> **Action item**:
Output, without alteration, the first line of the entries and each line after it, stopping with the line that contains "Figure 2. Scanning".

::: Data provided :::

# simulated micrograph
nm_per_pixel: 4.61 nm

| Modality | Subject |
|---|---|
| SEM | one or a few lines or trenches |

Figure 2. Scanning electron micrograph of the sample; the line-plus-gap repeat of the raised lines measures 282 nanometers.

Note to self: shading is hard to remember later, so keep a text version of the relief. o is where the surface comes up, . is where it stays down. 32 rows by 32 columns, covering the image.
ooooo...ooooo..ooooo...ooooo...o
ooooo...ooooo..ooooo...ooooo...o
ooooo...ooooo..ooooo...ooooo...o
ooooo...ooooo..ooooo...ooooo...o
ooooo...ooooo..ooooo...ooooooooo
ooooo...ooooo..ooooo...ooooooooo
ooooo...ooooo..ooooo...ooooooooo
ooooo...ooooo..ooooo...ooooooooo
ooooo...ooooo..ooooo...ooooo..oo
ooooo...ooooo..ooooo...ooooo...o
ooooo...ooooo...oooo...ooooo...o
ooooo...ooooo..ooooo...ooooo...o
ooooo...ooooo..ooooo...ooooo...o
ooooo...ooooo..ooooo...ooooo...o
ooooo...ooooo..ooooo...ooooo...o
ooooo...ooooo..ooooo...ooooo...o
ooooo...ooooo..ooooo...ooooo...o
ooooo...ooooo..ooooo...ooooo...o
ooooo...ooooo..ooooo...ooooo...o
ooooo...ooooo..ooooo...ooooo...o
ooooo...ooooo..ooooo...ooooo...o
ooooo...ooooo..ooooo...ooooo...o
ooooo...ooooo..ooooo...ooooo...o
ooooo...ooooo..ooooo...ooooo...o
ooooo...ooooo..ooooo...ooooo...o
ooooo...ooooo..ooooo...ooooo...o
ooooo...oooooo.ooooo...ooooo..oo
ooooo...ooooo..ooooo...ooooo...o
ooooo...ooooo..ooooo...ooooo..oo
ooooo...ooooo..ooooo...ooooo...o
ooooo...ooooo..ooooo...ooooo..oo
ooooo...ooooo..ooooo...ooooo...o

:::

> **Response box**:
# simulated micrograph
nm_per_pixel: 4.61 nm

| Modality | Subject |
|---|---|
| SEM | one or a few lines or trenches |

Figure 2. Scanning electron micrograph of the sample; the line-plus-gap repeat of the raised lines measures 282 nanometers.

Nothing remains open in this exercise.